++++
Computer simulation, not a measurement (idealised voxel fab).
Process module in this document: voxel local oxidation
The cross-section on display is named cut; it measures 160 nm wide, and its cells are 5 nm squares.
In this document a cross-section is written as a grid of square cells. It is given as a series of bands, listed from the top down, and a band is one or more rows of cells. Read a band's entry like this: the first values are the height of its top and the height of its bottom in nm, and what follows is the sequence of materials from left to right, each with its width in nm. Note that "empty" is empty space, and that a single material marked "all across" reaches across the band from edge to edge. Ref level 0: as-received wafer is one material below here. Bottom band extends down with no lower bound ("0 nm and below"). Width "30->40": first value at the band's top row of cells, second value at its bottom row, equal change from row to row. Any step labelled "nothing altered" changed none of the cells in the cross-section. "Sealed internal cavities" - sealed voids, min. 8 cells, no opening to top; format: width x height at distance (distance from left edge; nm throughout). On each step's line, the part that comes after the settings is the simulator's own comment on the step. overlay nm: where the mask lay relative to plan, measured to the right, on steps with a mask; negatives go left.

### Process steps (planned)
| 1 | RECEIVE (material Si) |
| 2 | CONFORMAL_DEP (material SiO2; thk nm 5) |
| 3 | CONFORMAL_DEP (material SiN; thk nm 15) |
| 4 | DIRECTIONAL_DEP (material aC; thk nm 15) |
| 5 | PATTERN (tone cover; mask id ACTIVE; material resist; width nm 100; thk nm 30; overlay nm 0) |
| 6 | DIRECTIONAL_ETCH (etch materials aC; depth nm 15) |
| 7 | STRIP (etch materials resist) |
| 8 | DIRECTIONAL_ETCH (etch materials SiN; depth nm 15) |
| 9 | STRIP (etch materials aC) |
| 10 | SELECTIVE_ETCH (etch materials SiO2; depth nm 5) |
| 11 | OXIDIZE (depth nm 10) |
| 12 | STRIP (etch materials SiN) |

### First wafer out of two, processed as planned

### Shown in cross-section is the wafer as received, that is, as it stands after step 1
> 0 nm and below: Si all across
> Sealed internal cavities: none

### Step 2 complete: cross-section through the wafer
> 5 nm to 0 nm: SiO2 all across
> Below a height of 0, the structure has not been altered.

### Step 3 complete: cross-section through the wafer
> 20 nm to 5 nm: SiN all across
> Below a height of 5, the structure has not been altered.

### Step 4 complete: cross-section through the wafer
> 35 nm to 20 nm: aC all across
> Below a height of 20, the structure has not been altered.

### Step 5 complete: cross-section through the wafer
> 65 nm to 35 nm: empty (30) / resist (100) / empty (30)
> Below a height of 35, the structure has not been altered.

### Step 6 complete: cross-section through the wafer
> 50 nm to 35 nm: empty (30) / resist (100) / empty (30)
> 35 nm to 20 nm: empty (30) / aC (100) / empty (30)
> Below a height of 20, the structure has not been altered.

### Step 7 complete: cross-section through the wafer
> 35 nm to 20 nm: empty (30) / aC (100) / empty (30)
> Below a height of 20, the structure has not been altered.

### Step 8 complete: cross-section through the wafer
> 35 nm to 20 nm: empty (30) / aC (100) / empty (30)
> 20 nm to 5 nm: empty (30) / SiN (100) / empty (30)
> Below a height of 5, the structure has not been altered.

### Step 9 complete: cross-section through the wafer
++++

The first line of the entries above and every line after it, up to and including the line with "The cross-section on", should be set down exactly.

● **Written reply**:
Computer simulation, not a measurement (idealised voxel fab).
Process module in this document: voxel local oxidation
The cross-section on display is named cut; it measures 160 nm wide, and its cells are 5 nm squares.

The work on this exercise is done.